[Records provided Boundary: Start]

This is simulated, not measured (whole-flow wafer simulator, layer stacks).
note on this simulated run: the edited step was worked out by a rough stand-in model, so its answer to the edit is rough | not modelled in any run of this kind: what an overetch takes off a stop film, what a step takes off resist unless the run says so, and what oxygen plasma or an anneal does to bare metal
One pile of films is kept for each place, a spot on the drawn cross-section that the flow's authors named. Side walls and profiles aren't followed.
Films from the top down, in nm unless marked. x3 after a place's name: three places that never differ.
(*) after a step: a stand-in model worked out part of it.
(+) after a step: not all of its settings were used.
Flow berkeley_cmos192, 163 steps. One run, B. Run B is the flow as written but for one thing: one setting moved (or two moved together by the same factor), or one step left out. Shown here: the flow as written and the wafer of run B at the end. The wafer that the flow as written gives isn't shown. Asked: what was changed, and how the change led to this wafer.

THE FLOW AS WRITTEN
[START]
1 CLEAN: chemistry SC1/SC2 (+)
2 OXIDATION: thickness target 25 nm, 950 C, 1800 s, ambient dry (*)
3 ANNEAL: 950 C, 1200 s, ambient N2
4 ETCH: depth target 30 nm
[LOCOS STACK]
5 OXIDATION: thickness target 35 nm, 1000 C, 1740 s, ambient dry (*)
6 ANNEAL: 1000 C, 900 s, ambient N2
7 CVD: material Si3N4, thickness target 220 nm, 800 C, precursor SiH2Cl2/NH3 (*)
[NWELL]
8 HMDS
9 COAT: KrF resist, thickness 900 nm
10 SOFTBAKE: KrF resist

[Records provided Boundary: End]

**Action item**: Give back the entries above exactly as they are, from their first line through the line that contains "4 ETCH: depth target 30 nm", both included, with nothing else.

**Answer box**:
This is simulated, not measured (whole-flow wafer simulator, layer stacks).
note on this simulated run: the edited step was worked out by a rough stand-in model, so its answer to the edit is rough | not modelled in any run of this kind: what an overetch takes off a stop film, what a step takes off resist unless the run says so, and what oxygen plasma or an anneal does to bare metal
One pile of films is kept for each place, a spot on the drawn cross-section that the flow's authors named. Side walls and profiles aren't followed.
Films from the top down, in nm unless marked. x3 after a place's name: three places that never differ.
(*) after a step: a stand-in model worked out part of it.
(+) after a step: not all of its settings were used.
Flow berkeley_cmos192, 163 steps. One run, B. Run B is the flow as written but for one thing: one setting moved (or two moved together by the same factor), or one step left out. Shown here: the flow as written and the wafer of run B at the end. The wafer that the flow as written gives isn't shown. Asked: what was changed, and how the change led to this wafer.

THE FLOW AS WRITTEN
[START]
1 CLEAN: chemistry SC1/SC2 (+)
2 OXIDATION: thickness target 25 nm, 950 C, 1800 s, ambient dry (*)
3 ANNEAL: 950 C, 1200 s, ambient N2
4 ETCH: depth target 30 nm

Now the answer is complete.